> [WORK REQUEST]: Below is a set of records; restate each one word for word.

** Opening INFORMATION SUPPLIED block **

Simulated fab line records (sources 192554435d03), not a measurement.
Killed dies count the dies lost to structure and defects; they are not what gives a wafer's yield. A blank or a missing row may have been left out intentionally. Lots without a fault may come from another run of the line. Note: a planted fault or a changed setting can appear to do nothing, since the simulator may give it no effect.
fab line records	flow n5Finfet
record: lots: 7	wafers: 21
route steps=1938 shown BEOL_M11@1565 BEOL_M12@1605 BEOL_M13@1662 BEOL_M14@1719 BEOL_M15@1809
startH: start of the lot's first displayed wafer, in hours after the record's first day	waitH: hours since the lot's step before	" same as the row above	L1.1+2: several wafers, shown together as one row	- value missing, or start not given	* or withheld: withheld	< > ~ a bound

** Closing INFORMATION SUPPLIED block **

> [EXPECTED ANSWER]:
Simulated fab line records (sources 192554435d03), not a measurement.
Killed dies count the dies lost to structure and defects; they are not what gives a wafer's yield. A blank or a missing row may have been left out intentionally. Lots without a fault may come from another run of the line. Note: a planted fault or a changed setting can appear to do nothing, since the simulator may give it no effect.
fab line records	flow n5Finfet
record: lots: 7	wafers: 21
route steps=1938 shown BEOL_M11@1565 BEOL_M12@1605 BEOL_M13@1662 BEOL_M14@1719 BEOL_M15@1809
startH: start of the lot's first displayed wafer, in hours after the record's first day	waitH: hours since the lot's step before	" same as the row above	L1.1+2: several wafers, shown together as one row	- value missing, or start not given	* or withheld: withheld	< > ~ a bound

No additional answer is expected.